Look through the data below for the line with "P3: etch of" and the line with "Only some runs", then output those two and all lines in between, exactly as written.

※ ※ ※
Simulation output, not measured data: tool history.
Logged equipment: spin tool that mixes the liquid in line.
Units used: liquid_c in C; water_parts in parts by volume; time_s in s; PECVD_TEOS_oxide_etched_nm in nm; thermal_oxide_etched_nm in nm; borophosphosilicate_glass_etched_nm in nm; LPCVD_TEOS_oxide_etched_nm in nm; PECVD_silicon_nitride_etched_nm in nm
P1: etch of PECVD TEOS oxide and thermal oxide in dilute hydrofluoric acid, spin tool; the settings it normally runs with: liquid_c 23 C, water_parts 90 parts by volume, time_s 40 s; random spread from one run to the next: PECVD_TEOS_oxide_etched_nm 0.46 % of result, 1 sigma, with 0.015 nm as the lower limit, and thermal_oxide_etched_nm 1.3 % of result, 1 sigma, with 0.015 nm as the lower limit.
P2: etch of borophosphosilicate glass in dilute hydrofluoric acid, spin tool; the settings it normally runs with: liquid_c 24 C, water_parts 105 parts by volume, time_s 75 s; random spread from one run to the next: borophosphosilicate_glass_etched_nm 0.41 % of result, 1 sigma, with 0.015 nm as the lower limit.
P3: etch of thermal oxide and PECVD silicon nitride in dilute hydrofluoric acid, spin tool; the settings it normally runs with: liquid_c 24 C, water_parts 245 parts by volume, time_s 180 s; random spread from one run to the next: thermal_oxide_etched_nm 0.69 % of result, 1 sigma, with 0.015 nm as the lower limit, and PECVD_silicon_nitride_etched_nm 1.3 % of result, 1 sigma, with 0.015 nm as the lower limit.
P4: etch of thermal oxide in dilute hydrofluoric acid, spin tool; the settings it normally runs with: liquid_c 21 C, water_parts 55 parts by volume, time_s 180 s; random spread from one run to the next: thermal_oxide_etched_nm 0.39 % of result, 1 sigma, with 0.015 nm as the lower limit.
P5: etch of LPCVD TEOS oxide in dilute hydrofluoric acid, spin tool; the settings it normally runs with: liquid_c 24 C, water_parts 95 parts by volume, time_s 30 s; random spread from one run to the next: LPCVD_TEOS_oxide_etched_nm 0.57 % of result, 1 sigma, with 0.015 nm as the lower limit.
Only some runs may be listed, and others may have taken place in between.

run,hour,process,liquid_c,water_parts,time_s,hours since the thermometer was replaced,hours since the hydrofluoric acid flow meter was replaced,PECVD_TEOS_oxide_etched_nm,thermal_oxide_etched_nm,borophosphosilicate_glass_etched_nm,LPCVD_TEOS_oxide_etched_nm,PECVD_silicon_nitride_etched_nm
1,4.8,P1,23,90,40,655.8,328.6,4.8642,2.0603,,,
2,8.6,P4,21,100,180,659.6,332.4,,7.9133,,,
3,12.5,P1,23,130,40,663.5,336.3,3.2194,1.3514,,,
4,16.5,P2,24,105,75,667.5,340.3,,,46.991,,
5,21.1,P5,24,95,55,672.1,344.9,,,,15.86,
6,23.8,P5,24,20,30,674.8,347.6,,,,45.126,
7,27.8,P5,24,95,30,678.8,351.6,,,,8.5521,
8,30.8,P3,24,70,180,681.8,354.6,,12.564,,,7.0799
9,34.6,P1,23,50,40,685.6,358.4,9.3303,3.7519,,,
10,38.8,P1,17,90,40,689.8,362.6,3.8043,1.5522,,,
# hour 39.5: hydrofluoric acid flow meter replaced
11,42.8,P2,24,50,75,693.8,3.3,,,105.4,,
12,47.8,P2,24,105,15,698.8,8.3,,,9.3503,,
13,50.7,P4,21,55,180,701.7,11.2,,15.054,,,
※ ※ ※

> _Response area_:
P3: etch of thermal oxide and PECVD silicon nitride in dilute hydrofluoric acid, spin tool; the settings it normally runs with: liquid_c 24 C, water_parts 245 parts by volume, time_s 180 s; random spread from one run to the next: thermal_oxide_etched_nm 0.69 % of result, 1 sigma, with 0.015 nm as the lower limit, and PECVD_silicon_nitride_etched_nm 1.3 % of result, 1 sigma, with 0.015 nm as the lower limit.
P4: etch of thermal oxide in dilute hydrofluoric acid, spin tool; the settings it normally runs with: liquid_c 21 C, water_parts 55 parts by volume, time_s 180 s; random spread from one run to the next: thermal_oxide_etched_nm 0.39 % of result, 1 sigma, with 0.015 nm as the lower limit.
P5: etch of LPCVD TEOS oxide in dilute hydrofluoric acid, spin tool; the settings it normally runs with: liquid_c 24 C, water_parts 95 parts by volume, time_s 30 s; random spread from one run to the next: LPCVD_TEOS_oxide_etched_nm 0.57 % of result, 1 sigma, with 0.015 nm as the lower limit.
Only some runs may be listed, and others may have taken place in between.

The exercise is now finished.